## DATA SUPPLIED
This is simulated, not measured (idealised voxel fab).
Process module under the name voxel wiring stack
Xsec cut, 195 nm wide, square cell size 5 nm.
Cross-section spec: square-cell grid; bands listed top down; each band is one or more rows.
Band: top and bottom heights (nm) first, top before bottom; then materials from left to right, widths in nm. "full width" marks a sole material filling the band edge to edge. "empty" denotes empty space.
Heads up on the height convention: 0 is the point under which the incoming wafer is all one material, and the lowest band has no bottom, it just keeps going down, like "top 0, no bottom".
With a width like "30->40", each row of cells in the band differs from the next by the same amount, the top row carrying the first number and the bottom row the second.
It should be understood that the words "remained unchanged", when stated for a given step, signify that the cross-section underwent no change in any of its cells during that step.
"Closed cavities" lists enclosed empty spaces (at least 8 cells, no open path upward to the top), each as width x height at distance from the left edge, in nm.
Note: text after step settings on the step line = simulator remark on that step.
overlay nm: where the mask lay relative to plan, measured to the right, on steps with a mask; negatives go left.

## WORK ITEM
Quote exactly the first line of the entries and every line after it, stopping with the line that contains "It should be".

## EXERCISE ANSWER
This is simulated, not measured (idealised voxel fab).
Process module under the name voxel wiring stack
Xsec cut, 195 nm wide, square cell size 5 nm.
Cross-section spec: square-cell grid; bands listed top down; each band is one or more rows.
Band: top and bottom heights (nm) first, top before bottom; then materials from left to right, widths in nm. "full width" marks a sole material filling the band edge to edge. "empty" denotes empty space.
Heads up on the height convention: 0 is the point under which the incoming wafer is all one material, and the lowest band has no bottom, it just keeps going down, like "top 0, no bottom".
With a width like "30->40", each row of cells in the band differs from the next by the same amount, the top row carrying the first number and the bottom row the second.
It should be understood that the words "remained unchanged", when stated for a given step, signify that the cross-section underwent no change in any of its cells during that step.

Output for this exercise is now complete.